----------

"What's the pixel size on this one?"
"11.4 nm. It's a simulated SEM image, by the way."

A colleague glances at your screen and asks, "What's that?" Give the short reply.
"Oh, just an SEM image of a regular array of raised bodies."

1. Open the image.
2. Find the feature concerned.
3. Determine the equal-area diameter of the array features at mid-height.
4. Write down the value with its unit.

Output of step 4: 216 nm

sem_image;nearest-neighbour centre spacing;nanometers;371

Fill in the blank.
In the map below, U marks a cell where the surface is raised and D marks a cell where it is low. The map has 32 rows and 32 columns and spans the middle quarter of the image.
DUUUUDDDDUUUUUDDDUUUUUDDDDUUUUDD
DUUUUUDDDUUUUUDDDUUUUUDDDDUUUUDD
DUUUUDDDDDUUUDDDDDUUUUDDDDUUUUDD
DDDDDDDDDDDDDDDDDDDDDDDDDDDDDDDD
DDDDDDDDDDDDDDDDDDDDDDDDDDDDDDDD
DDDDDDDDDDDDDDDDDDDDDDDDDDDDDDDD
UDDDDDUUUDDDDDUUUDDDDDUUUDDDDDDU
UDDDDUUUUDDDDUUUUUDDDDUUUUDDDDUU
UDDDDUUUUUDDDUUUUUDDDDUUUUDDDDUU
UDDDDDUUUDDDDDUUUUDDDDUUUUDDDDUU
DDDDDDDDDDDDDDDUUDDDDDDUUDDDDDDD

----------

Retype, in the same exact form, the lines of the material above from the line holding "UDDDDUUUUUDDDUUUUUDDDDUUUUDDDDUU" through the line holding "UDDDDDUUUDDDDDUUUUDDDDUUUUDDDDUU".

UDDDDUUUUUDDDUUUUUDDDDUUUUDDDDUU
UDDDDDUUUDDDDDUUUUDDDDUUUUDDDDUU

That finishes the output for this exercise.